EXERCISE:
All entries are to be retyped without alteration.

=== Begin Enclosure ===

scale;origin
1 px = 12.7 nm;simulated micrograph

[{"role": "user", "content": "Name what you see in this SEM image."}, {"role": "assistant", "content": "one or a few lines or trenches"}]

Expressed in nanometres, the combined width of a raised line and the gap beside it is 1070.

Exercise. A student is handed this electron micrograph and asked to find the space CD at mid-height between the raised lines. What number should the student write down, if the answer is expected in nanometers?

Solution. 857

=== End Enclosure ===

YOUR SOLUTION:
scale;origin
1 px = 12.7 nm;simulated micrograph

[{"role": "user", "content": "Name what you see in this SEM image."}, {"role": "assistant", "content": "one or a few lines or trenches"}]

Expressed in nanometres, the combined width of a raised line and the gap beside it is 1070.

Exercise. A student is handed this electron micrograph and asked to find the space CD at mid-height between the raised lines. What number should the student write down, if the answer is expected in nanometers?

Solution. 857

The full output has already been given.